WORK ORDER: Output exactly the first line of the listing and each line after it, through the line that contains "At each step"; add nothing else.

INFORMATION:
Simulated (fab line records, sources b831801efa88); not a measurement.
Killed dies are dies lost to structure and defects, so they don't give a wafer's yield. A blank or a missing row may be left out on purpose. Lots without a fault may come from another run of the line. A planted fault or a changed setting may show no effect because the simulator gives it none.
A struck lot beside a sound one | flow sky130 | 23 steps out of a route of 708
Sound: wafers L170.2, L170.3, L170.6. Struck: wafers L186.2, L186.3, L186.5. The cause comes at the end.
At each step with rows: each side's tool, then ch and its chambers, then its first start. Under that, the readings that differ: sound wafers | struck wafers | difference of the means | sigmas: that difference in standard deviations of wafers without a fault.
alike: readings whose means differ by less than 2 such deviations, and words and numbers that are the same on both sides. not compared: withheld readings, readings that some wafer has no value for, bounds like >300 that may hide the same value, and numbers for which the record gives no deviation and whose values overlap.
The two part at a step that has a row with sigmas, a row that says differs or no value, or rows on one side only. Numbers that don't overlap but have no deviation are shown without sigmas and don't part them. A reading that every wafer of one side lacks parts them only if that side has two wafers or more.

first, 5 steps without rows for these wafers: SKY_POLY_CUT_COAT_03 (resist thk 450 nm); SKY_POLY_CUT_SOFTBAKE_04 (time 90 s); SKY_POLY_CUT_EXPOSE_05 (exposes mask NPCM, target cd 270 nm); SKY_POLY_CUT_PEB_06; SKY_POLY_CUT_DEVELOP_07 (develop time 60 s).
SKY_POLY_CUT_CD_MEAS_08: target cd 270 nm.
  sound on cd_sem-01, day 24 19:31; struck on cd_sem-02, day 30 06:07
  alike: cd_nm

WRITTEN ANSWER:
Simulated (fab line records, sources b831801efa88); not a measurement.
Killed dies are dies lost to structure and defects, so they don't give a wafer's yield. A blank or a missing row may be left out on purpose. Lots without a fault may come from another run of the line. A planted fault or a changed setting may show no effect because the simulator gives it none.
A struck lot beside a sound one | flow sky130 | 23 steps out of a route of 708
Sound: wafers L170.2, L170.3, L170.6. Struck: wafers L186.2, L186.3, L186.5. The cause comes at the end.
At each step with rows: each side's tool, then ch and its chambers, then its first start. Under that, the readings that differ: sound wafers | struck wafers | difference of the means | sigmas: that difference in standard deviations of wafers without a fault.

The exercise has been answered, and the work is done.